Segment Start: GIVEN ENTRIES

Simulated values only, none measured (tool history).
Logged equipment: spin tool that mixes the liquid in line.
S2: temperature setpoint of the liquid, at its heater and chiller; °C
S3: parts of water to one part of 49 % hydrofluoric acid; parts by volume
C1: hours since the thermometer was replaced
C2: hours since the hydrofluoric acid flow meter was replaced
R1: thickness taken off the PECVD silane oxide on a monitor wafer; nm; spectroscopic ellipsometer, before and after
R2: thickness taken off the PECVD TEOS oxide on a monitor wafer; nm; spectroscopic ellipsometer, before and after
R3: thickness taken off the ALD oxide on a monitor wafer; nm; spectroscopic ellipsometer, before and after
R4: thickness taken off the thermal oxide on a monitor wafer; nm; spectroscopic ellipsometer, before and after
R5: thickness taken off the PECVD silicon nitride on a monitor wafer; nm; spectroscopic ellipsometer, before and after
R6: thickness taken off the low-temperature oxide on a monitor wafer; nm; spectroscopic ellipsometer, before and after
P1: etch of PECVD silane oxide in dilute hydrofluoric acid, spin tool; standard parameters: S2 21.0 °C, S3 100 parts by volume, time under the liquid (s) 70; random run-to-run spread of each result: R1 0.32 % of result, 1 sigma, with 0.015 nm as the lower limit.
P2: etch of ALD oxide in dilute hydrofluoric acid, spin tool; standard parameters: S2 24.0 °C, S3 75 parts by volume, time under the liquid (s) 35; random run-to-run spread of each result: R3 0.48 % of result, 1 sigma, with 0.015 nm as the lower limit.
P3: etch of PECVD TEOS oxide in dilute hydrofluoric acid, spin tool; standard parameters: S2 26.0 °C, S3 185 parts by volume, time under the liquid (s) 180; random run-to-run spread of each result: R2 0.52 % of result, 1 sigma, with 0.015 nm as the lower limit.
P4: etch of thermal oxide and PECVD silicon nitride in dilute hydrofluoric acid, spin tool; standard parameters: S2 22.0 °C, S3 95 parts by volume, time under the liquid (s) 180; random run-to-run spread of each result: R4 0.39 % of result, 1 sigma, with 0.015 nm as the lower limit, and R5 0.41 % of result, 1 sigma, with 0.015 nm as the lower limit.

Segment End: GIVEN ENTRIES

**WORK REQUEST:** Your task is to quote the lines above, beginning with the first and ending with the one that holds "R2: thickness taken".

**SOLUTION:**
Simulated values only, none measured (tool history).
Logged equipment: spin tool that mixes the liquid in line.
S2: temperature setpoint of the liquid, at its heater and chiller; °C
S3: parts of water to one part of 49 % hydrofluoric acid; parts by volume
C1: hours since the thermometer was replaced
C2: hours since the hydrofluoric acid flow meter was replaced
R1: thickness taken off the PECVD silane oxide on a monitor wafer; nm; spectroscopic ellipsometer, before and after
R2: thickness taken off the PECVD TEOS oxide on a monitor wafer; nm; spectroscopic ellipsometer, before and after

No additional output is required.